Work task
Transcribe each entry. Change nothing.

Supplied information

= = = = = = =

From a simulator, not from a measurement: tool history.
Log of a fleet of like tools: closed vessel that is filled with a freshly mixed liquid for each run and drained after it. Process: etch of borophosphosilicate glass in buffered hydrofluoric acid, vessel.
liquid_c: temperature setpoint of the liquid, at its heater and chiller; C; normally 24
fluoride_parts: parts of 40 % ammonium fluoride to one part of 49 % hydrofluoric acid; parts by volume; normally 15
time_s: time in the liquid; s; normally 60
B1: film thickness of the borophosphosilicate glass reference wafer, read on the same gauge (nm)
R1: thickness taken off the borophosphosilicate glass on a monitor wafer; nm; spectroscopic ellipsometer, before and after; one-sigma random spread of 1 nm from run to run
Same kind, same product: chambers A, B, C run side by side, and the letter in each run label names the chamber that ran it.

= = = = = = =

Task answer
From a simulator, not from a measurement: tool history.
Log of a fleet of like tools: closed vessel that is filled with a freshly mixed liquid for each run and drained after it. Process: etch of borophosphosilicate glass in buffered hydrofluoric acid, vessel.
liquid_c: temperature setpoint of the liquid, at its heater and chiller; C; normally 24
fluoride_parts: parts of 40 % ammonium fluoride to one part of 49 % hydrofluoric acid; parts by volume; normally 15
time_s: time in the liquid; s; normally 60
B1: film thickness of the borophosphosilicate glass reference wafer, read on the same gauge (nm)
R1: thickness taken off the borophosphosilicate glass on a monitor wafer; nm; spectroscopic ellipsometer, before and after; one-sigma random spread of 1 nm from run to run
Same kind, same product: chambers A, B, C run side by side, and the letter in each run label names the chamber that ran it.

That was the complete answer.